§ **WORK REQUEST**
The entries are given below. Output each one unchanged.

------------------------

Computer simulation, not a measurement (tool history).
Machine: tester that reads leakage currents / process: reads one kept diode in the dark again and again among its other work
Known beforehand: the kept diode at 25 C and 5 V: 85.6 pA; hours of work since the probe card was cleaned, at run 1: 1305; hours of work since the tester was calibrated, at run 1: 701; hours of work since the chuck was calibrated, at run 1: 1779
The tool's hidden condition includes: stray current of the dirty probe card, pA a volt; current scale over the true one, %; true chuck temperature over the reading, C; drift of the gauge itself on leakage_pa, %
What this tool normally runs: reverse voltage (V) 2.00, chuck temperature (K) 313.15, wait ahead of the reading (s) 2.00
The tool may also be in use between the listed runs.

------------------------

§ **RESPONSE**
Computer simulation, not a measurement (tool history).
Machine: tester that reads leakage currents / process: reads one kept diode in the dark again and again among its other work
Known beforehand: the kept diode at 25 C and 5 V: 85.6 pA; hours of work since the probe card was cleaned, at run 1: 1305; hours of work since the tester was calibrated, at run 1: 701; hours of work since the chuck was calibrated, at run 1: 1779
The tool's hidden condition includes: stray current of the dirty probe card, pA a volt; current scale over the true one, %; true chuck temperature over the reading, C; drift of the gauge itself on leakage_pa, %
What this tool normally runs: reverse voltage (V) 2.00, chuck temperature (K) 313.15, wait ahead of the reading (s) 2.00
The tool may also be in use between the listed runs.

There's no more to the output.